▶ [REQUIRED ACTION]:
From the entries below, copy exactly the lines from the one that contains "in the cross-section." through the one that contains "expressed in nm.", both included, and only those.

▶ [EXCERPTED RECORDS]:
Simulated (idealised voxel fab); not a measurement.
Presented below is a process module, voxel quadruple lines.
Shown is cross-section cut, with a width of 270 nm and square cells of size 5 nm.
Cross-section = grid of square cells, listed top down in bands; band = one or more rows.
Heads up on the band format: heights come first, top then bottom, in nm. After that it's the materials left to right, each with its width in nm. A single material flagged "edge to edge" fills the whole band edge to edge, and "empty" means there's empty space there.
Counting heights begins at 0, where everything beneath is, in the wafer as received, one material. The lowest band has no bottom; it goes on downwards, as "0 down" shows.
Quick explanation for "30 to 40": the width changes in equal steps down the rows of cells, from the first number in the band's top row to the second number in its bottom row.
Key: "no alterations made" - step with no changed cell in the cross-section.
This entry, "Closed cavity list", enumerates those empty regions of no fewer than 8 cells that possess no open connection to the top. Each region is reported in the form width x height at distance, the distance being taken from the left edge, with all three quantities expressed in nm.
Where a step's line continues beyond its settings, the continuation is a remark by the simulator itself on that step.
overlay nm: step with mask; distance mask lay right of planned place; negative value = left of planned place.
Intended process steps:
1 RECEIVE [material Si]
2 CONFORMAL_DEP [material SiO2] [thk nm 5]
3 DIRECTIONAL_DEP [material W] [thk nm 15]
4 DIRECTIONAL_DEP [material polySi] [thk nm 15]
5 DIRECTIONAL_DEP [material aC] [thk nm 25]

▶ [EXERCISE ANSWER]:
Key: "no alterations made" - step with no changed cell in the cross-section.
This entry, "Closed cavity list", enumerates those empty regions of no fewer than 8 cells that possess no open connection to the top. Each region is reported in the form width x height at distance, the distance being taken from the left edge, with all three quantities expressed in nm.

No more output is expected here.